- **EXERCISE DATA**:
==================================================

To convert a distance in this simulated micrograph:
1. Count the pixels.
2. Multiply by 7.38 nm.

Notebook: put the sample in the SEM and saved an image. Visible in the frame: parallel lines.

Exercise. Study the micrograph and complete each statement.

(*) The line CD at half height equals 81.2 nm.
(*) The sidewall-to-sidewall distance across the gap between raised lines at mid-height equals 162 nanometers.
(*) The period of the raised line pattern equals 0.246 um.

==================================================

- **WORK TASK**: Transcribe the full listing above without leaving anything out.

- **ANSWER AREA**:
To convert a distance in this simulated micrograph:
1. Count the pixels.
2. Multiply by 7.38 nm.

Notebook: put the sample in the SEM and saved an image. Visible in the frame: parallel lines.

Exercise. Study the micrograph and complete each statement.

(*) The line CD at half height equals 81.2 nm.
(*) The sidewall-to-sidewall distance across the gap between raised lines at mid-height equals 162 nanometers.
(*) The period of the raised line pattern equals 0.246 um.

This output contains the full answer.